- Opening Delimiter -

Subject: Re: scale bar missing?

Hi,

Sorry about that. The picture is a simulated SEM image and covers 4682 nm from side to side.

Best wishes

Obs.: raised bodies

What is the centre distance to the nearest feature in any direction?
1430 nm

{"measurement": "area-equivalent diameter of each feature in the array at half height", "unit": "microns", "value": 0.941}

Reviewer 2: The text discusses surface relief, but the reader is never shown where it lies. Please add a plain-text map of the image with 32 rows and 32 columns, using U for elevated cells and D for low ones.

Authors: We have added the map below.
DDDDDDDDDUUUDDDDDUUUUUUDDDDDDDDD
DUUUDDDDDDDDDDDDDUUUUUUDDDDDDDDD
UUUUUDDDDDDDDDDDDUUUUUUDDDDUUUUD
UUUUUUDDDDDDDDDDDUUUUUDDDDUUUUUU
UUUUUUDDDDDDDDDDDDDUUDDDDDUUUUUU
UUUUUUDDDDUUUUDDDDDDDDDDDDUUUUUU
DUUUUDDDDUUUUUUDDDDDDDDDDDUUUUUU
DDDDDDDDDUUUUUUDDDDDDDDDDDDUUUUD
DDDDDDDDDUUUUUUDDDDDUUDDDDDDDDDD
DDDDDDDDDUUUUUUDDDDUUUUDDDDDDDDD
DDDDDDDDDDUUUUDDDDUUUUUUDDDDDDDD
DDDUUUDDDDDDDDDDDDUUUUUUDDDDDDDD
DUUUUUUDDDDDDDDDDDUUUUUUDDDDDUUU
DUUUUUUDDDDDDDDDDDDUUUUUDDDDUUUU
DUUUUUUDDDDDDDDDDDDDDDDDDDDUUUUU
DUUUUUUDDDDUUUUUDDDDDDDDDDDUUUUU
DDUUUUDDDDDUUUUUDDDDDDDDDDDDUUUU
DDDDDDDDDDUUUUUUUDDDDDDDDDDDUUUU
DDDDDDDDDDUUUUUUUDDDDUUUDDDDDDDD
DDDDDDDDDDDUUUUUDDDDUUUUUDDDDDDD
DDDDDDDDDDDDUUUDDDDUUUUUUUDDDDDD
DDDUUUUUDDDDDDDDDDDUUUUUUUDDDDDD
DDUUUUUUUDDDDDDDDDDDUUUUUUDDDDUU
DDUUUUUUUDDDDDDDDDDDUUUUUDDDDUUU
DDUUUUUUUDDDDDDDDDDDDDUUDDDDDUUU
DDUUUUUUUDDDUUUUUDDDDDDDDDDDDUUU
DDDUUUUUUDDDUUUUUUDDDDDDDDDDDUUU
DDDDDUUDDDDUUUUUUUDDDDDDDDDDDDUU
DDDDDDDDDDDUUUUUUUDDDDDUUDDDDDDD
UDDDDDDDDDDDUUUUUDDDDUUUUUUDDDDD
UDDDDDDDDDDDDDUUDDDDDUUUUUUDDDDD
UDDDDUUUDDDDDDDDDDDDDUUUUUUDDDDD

- Closing Delimiter -

» **EXERCISE**
Only one stretch of the records above is wanted: the lines between the one holding "Best wishes" and the one holding "UDDDDDDDDDDDDDUUDDDDDUUUUUUDDDDD", inclusive, reproduced exactly.

» **EXERCISE RESULT**
Best wishes

Obs.: raised bodies

What is the centre distance to the nearest feature in any direction?
1430 nm

{"measurement": "area-equivalent diameter of each feature in the array at half height", "unit": "microns", "value": 0.941}

Reviewer 2: The text discusses surface relief, but the reader is never shown where it lies. Please add a plain-text map of the image with 32 rows and 32 columns, using U for elevated cells and D for low ones.

Authors: We have added the map below.
DDDDDDDDDUUUDDDDDUUUUUUDDDDDDDDD
DUUUDDDDDDDDDDDDDUUUUUUDDDDDDDDD
UUUUUDDDDDDDDDDDDUUUUUUDDDDUUUUD
UUUUUUDDDDDDDDDDDUUUUUDDDDUUUUUU
UUUUUUDDDDDDDDDDDDDUUDDDDDUUUUUU
UUUUUUDDDDUUUUDDDDDDDDDDDDUUUUUU
DUUUUDDDDUUUUUUDDDDDDDDDDDUUUUUU
DDDDDDDDDUUUUUUDDDDDDDDDDDDUUUUD
DDDDDDDDDUUUUUUDDDDDUUDDDDDDDDDD
DDDDDDDDDUUUUUUDDDDUUUUDDDDDDDDD
DDDDDDDDDDUUUUDDDDUUUUUUDDDDDDDD
DDDUUUDDDDDDDDDDDDUUUUUUDDDDDDDD
DUUUUUUDDDDDDDDDDDUUUUUUDDDDDUUU
DUUUUUUDDDDDDDDDDDDUUUUUDDDDUUUU
DUUUUUUDDDDDDDDDDDDDDDDDDDDUUUUU
DUUUUUUDDDDUUUUUDDDDDDDDDDDUUUUU
DDUUUUDDDDDUUUUUDDDDDDDDDDDDUUUU
DDDDDDDDDDUUUUUUUDDDDDDDDDDDUUUU
DDDDDDDDDDUUUUUUUDDDDUUUDDDDDDDD
DDDDDDDDDDDUUUUUDDDDUUUUUDDDDDDD
DDDDDDDDDDDDUUUDDDDUUUUUUUDDDDDD
DDDUUUUUDDDDDDDDDDDUUUUUUUDDDDDD
DDUUUUUUUDDDDDDDDDDDUUUUUUDDDDUU
DDUUUUUUUDDDDDDDDDDDUUUUUDDDDUUU
DDUUUUUUUDDDDDDDDDDDDDUUDDDDDUUU
DDUUUUUUUDDDUUUUUDDDDDDDDDDDDUUU
DDDUUUUUUDDDUUUUUUDDDDDDDDDDDUUU
DDDDDUUDDDDUUUUUUUDDDDDDDDDDDDUU
DDDDDDDDDDDUUUUUUUDDDDDUUDDDDDDD
UDDDDDDDDDDDUUUUUDDDDUUUUUUDDDDD
UDDDDDDDDDDDDDUUDDDDDUUUUUUDDDDD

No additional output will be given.